(PROVIDED RECORDS)
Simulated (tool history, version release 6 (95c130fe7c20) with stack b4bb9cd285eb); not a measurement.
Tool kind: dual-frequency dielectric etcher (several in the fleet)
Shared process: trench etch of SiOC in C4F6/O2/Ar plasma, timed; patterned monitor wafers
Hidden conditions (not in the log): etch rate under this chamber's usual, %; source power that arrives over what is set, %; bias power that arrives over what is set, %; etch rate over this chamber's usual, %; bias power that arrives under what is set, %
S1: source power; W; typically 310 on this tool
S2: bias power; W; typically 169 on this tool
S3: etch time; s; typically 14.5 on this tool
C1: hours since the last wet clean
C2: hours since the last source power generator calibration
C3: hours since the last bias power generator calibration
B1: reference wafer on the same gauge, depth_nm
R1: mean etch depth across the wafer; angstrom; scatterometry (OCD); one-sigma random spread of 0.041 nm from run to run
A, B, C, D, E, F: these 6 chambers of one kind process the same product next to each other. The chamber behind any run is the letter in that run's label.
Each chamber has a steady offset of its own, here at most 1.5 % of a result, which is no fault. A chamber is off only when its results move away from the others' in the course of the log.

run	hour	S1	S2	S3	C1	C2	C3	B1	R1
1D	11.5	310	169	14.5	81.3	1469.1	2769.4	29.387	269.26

(ASSIGNMENT)
Begin at the first line of the records above and restate each line word for word, stopping after the line with "A, B, C, D, E, F: these".

(RESULT)
Simulated (tool history, version release 6 (95c130fe7c20) with stack b4bb9cd285eb); not a measurement.
Tool kind: dual-frequency dielectric etcher (several in the fleet)
Shared process: trench etch of SiOC in C4F6/O2/Ar plasma, timed; patterned monitor wafers
Hidden conditions (not in the log): etch rate under this chamber's usual, %; source power that arrives over what is set, %; bias power that arrives over what is set, %; etch rate over this chamber's usual, %; bias power that arrives under what is set, %
S1: source power; W; typically 310 on this tool
S2: bias power; W; typically 169 on this tool
S3: etch time; s; typically 14.5 on this tool
C1: hours since the last wet clean
C2: hours since the last source power generator calibration
C3: hours since the last bias power generator calibration
B1: reference wafer on the same gauge, depth_nm
R1: mean etch depth across the wafer; angstrom; scatterometry (OCD); one-sigma random spread of 0.041 nm from run to run
A, B, C, D, E, F: these 6 chambers of one kind process the same product next to each other. The chamber behind any run is the letter in that run's label.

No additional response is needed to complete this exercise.